#### Raw data ####

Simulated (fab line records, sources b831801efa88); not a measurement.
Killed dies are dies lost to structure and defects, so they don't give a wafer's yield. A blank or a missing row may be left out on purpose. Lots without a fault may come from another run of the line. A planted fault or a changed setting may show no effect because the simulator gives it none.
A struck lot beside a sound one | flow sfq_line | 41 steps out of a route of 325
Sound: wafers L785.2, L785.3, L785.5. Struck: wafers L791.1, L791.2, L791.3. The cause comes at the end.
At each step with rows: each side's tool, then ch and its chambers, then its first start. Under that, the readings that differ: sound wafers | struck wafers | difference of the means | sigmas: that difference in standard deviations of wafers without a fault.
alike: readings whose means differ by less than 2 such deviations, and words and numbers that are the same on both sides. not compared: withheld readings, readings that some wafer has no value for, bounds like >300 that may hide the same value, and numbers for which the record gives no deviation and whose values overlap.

####

▸ **Work order**:
Restate the whole of the material exactly.

▸ **Result**:
Simulated (fab line records, sources b831801efa88); not a measurement.
Killed dies are dies lost to structure and defects, so they don't give a wafer's yield. A blank or a missing row may be left out on purpose. Lots without a fault may come from another run of the line. A planted fault or a changed setting may show no effect because the simulator gives it none.
A struck lot beside a sound one | flow sfq_line | 41 steps out of a route of 325
Sound: wafers L785.2, L785.3, L785.5. Struck: wafers L791.1, L791.2, L791.3. The cause comes at the end.
At each step with rows: each side's tool, then ch and its chambers, then its first start. Under that, the readings that differ: sound wafers | struck wafers | difference of the means | sigmas: that difference in standard deviations of wafers without a fault.
alike: readings whose means differ by less than 2 such deviations, and words and numbers that are the same on both sides. not compared: withheld readings, readings that some wafer has no value for, bounds like >300 that may hide the same value, and numbers for which the record gives no deviation and whose values overlap.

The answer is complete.